* Assignment
For the listing below, return the line containing "cross-section cut | 140 nm wide | cells 5 nm", the line containing "A width such", and all lines in between, exactly as written and nothing else.

○ ○ ○ ○ ○ ○ ○

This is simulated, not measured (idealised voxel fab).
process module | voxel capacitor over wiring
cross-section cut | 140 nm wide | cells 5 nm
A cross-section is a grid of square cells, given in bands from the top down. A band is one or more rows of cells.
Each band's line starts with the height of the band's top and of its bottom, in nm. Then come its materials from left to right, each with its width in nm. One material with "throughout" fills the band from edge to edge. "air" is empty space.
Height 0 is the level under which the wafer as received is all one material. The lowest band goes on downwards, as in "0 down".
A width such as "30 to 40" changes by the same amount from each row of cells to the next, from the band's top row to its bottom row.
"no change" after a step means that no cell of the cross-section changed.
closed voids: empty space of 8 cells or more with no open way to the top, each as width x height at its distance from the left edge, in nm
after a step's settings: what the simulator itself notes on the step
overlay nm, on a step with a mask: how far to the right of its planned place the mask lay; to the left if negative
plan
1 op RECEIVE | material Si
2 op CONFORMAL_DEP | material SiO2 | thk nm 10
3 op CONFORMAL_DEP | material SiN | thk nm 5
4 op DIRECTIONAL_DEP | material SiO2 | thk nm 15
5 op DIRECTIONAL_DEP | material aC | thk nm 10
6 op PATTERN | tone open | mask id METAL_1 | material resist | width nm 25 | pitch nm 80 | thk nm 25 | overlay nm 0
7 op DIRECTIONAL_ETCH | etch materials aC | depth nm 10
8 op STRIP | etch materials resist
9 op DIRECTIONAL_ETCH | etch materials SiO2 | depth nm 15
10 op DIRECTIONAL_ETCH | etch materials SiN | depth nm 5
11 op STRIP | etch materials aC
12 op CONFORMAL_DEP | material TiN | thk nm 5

○ ○ ○ ○ ○ ○ ○

* Exercise answer
cross-section cut | 140 nm wide | cells 5 nm
A cross-section is a grid of square cells, given in bands from the top down. A band is one or more rows of cells.
Each band's line starts with the height of the band's top and of its bottom, in nm. Then come its materials from left to right, each with its width in nm. One material with "throughout" fills the band from edge to edge. "air" is empty space.
Height 0 is the level under which the wafer as received is all one material. The lowest band goes on downwards, as in "0 down".
A width such as "30 to 40" changes by the same amount from each row of cells to the next, from the band's top row to its bottom row.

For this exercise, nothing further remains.